# REQUIREMENT
Each line from the first down to the one containing "Machine: conveyor reflow" should be returned exactly as it appears below.

# LISTED ENTRIES
▽

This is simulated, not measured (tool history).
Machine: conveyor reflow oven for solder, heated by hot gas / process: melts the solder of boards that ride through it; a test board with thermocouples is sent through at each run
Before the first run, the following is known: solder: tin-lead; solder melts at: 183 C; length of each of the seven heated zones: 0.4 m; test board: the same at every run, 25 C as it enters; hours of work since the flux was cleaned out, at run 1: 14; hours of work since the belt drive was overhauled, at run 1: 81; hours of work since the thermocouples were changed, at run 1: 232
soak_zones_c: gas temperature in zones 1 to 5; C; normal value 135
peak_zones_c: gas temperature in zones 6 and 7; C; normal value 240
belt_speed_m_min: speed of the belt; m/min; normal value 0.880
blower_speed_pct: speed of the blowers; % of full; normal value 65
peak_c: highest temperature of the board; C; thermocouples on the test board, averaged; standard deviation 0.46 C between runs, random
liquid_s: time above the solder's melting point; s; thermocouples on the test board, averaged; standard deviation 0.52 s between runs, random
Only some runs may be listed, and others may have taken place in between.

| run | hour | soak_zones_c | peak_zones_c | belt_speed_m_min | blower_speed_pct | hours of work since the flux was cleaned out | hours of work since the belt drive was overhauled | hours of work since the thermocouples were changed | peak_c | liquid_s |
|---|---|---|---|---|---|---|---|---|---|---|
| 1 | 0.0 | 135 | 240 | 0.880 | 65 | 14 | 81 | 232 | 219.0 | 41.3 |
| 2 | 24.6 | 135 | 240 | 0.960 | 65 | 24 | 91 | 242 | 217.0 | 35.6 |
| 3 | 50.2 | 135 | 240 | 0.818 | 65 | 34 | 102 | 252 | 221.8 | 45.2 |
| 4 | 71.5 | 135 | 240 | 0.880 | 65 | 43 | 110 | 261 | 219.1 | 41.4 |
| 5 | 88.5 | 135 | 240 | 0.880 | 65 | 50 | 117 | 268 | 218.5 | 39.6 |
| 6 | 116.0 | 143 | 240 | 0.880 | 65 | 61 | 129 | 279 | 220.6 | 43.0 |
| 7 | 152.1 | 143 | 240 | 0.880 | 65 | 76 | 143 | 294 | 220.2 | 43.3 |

△

# WRITTEN REPLY
This is simulated, not measured (tool history).
Machine: conveyor reflow oven for solder, heated by hot gas / process: melts the solder of boards that ride through it; a test board with thermocouples is sent through at each run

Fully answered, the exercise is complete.